**Assignment:** In the listing that follows, the lines starting at the one containing "Write your rows" and ending at the one containing "UUUUUUUUUUUUDDDDUUUUUDDDDDUUUUUD" are to be returned exactly, both boundary lines included, and no others.

------------------------------------------------
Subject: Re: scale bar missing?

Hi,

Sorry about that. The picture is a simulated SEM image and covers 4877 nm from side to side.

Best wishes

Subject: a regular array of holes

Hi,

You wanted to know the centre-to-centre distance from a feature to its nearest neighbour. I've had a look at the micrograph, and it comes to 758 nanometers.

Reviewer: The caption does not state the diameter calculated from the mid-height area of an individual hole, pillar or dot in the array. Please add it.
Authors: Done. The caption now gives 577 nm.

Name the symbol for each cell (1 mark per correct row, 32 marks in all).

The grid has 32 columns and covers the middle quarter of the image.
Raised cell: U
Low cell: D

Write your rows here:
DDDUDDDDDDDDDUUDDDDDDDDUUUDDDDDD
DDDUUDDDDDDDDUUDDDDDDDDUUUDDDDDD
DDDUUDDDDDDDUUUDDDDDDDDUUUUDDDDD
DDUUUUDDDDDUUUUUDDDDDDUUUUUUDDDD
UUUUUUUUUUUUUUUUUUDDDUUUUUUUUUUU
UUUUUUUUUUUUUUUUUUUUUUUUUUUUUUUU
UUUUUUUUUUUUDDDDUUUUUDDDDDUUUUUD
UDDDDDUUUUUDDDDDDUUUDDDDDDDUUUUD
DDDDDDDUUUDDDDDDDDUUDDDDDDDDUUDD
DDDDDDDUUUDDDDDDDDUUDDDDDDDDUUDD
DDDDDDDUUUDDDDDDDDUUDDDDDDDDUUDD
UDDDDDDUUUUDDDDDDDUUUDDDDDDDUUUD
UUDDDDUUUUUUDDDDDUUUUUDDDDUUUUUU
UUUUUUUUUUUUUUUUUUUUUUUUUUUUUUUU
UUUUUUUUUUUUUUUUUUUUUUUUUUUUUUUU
------------------------------------------------

**Expected answer:**
Write your rows here:
DDDUDDDDDDDDDUUDDDDDDDDUUUDDDDDD
DDDUUDDDDDDDDUUDDDDDDDDUUUDDDDDD
DDDUUDDDDDDDUUUDDDDDDDDUUUUDDDDD
DDUUUUDDDDDUUUUUDDDDDDUUUUUUDDDD
UUUUUUUUUUUUUUUUUUDDDUUUUUUUUUUU
UUUUUUUUUUUUUUUUUUUUUUUUUUUUUUUU
UUUUUUUUUUUUDDDDUUUUUDDDDDUUUUUD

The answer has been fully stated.